━━ DATA SHOWN ━━
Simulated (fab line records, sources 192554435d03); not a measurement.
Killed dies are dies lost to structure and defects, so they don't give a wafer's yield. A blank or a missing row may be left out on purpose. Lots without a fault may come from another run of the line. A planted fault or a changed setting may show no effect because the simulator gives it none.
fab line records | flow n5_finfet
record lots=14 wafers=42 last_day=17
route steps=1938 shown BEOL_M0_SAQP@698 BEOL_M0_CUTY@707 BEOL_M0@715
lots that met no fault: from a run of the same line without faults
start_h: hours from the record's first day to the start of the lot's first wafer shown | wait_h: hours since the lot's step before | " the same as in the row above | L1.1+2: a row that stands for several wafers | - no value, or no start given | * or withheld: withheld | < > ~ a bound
━━━

▸ ACTION ITEM: Set down each line of the material verbatim, from the first line through the line that contains "lots that met".

▸ TASK SOLUTION:
Simulated (fab line records, sources 192554435d03); not a measurement.
Killed dies are dies lost to structure and defects, so they don't give a wafer's yield. A blank or a missing row may be left out on purpose. Lots without a fault may come from another run of the line. A planted fault or a changed setting may show no effect because the simulator gives it none.
fab line records | flow n5_finfet
record lots=14 wafers=42 last_day=17
route steps=1938 shown BEOL_M0_SAQP@698 BEOL_M0_CUTY@707 BEOL_M0@715
lots that met no fault: from a run of the same line without faults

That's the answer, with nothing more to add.